# Dataset content
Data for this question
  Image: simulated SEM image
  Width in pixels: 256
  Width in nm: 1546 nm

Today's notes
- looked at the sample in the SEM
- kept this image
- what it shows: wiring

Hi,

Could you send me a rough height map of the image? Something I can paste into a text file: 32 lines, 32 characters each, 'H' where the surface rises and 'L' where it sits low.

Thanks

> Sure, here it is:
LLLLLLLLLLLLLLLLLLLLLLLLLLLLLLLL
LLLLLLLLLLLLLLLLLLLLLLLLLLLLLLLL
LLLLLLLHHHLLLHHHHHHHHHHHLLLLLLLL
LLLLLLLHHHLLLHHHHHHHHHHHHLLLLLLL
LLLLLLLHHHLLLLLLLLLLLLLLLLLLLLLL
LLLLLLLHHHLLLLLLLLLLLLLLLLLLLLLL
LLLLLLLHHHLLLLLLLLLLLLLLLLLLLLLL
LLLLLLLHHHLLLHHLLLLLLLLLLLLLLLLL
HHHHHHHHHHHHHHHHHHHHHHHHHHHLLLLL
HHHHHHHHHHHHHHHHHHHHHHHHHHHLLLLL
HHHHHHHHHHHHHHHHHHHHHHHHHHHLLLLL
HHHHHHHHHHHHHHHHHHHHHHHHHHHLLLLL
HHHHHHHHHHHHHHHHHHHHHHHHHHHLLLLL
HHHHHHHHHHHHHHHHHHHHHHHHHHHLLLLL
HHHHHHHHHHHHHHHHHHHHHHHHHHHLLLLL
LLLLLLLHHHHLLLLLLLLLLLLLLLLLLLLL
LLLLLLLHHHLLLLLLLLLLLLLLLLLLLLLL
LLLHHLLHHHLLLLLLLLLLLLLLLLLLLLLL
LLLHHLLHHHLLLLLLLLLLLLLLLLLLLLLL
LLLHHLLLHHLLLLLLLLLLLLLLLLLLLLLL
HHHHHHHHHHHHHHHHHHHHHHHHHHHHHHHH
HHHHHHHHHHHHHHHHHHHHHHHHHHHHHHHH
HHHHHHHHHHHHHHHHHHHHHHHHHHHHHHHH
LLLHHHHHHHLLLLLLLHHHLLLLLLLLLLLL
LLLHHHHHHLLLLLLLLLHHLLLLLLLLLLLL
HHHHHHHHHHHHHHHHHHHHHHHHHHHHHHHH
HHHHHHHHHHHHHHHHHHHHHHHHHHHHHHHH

# Work instruction
Word for word, restate the lines above from the line containing "- kept this image" through the line containing "LLLLLLLHHHLLLHHHHHHHHHHHLLLLLLLL", with both included and nothing else.

# Task output
- kept this image
- what it shows: wiring

Hi,

Could you send me a rough height map of the image? Something I can paste into a text file: 32 lines, 32 characters each, 'H' where the surface rises and 'L' where it sits low.

Thanks

> Sure, here it is:
LLLLLLLLLLLLLLLLLLLLLLLLLLLLLLLL
LLLLLLLLLLLLLLLLLLLLLLLLLLLLLLLL
LLLLLLLHHHLLLHHHHHHHHHHHLLLLLLLL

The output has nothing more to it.